━━━
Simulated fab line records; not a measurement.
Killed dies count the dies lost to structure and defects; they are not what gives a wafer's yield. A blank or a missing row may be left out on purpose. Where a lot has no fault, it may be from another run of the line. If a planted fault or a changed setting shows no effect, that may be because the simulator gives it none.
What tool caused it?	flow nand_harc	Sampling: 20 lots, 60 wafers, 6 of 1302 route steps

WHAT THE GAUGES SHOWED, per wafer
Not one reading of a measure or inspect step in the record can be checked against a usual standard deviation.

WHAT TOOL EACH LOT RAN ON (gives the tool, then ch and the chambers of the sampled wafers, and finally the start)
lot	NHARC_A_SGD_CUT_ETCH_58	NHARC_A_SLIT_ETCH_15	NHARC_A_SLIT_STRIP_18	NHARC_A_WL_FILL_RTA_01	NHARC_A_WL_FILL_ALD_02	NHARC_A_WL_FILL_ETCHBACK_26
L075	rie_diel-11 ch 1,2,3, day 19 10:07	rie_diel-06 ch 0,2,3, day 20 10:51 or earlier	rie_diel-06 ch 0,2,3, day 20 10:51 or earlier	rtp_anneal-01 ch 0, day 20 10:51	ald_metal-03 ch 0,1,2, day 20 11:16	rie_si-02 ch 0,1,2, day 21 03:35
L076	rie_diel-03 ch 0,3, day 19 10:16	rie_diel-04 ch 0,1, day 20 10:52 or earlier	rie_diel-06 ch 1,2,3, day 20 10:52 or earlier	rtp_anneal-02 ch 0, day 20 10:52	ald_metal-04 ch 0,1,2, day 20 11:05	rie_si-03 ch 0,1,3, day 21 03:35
━━━

*ASSIGNED TASK*. Restate, word for word and without additions, every line from the top of the listing above through the line that contains "0,1,2, day 21 03:35".

*ANSWER SECTION*.
Simulated fab line records; not a measurement.
Killed dies count the dies lost to structure and defects; they are not what gives a wafer's yield. A blank or a missing row may be left out on purpose. Where a lot has no fault, it may be from another run of the line. If a planted fault or a changed setting shows no effect, that may be because the simulator gives it none.
What tool caused it?	flow nand_harc	Sampling: 20 lots, 60 wafers, 6 of 1302 route steps

WHAT THE GAUGES SHOWED, per wafer
Not one reading of a measure or inspect step in the record can be checked against a usual standard deviation.

WHAT TOOL EACH LOT RAN ON (gives the tool, then ch and the chambers of the sampled wafers, and finally the start)
lot	NHARC_A_SGD_CUT_ETCH_58	NHARC_A_SLIT_ETCH_15	NHARC_A_SLIT_STRIP_18	NHARC_A_WL_FILL_RTA_01	NHARC_A_WL_FILL_ALD_02	NHARC_A_WL_FILL_ETCHBACK_26
L075	rie_diel-11 ch 1,2,3, day 19 10:07	rie_diel-06 ch 0,2,3, day 20 10:51 or earlier	rie_diel-06 ch 0,2,3, day 20 10:51 or earlier	rtp_anneal-01 ch 0, day 20 10:51	ald_metal-03 ch 0,1,2, day 20 11:16	rie_si-02 ch 0,1,2, day 21 03:35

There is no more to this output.